BEGIN

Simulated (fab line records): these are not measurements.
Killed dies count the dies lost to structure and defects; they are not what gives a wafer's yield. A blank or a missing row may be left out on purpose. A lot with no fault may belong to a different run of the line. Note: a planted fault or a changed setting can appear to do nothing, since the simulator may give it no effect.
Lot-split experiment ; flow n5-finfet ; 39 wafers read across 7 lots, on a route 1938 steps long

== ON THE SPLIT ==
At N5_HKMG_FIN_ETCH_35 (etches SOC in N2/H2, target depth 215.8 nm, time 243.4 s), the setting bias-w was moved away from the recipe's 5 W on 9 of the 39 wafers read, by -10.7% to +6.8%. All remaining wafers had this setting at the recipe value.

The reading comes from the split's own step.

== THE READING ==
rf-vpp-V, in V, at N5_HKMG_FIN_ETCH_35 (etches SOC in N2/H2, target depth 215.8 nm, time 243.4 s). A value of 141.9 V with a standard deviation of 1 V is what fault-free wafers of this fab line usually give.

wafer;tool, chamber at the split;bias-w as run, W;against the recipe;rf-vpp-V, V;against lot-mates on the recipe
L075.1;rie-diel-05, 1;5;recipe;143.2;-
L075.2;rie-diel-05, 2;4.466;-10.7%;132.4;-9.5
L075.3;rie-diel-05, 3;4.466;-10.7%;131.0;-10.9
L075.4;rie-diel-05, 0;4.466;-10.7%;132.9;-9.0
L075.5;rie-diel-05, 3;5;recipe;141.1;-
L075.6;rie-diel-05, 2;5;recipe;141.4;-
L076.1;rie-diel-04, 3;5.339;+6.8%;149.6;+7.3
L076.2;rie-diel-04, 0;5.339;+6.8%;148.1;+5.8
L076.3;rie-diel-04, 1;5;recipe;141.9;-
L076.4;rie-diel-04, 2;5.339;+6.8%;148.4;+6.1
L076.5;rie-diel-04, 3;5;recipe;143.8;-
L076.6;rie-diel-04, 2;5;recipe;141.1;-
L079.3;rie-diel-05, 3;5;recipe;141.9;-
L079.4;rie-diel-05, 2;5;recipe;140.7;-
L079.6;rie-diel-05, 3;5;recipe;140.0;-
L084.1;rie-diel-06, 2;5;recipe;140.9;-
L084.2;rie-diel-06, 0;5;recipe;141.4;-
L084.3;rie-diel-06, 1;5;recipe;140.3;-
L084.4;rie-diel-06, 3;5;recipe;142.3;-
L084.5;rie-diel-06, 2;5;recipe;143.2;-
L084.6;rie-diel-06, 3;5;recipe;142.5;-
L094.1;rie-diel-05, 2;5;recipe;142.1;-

END

**Required action:** The first line of the data, the line with "rf-vpp-V, in V, at", and all lines in between are to be copied exactly. Leave out everything else.

**Response box:**
Simulated (fab line records): these are not measurements.
Killed dies count the dies lost to structure and defects; they are not what gives a wafer's yield. A blank or a missing row may be left out on purpose. A lot with no fault may belong to a different run of the line. Note: a planted fault or a changed setting can appear to do nothing, since the simulator may give it no effect.
Lot-split experiment ; flow n5-finfet ; 39 wafers read across 7 lots, on a route 1938 steps long

== ON THE SPLIT ==
At N5_HKMG_FIN_ETCH_35 (etches SOC in N2/H2, target depth 215.8 nm, time 243.4 s), the setting bias-w was moved away from the recipe's 5 W on 9 of the 39 wafers read, by -10.7% to +6.8%. All remaining wafers had this setting at the recipe value.

The reading comes from the split's own step.

== THE READING ==
rf-vpp-V, in V, at N5_HKMG_FIN_ETCH_35 (etches SOC in N2/H2, target depth 215.8 nm, time 243.4 s). A value of 141.9 V with a standard deviation of 1 V is what fault-free wafers of this fab line usually give.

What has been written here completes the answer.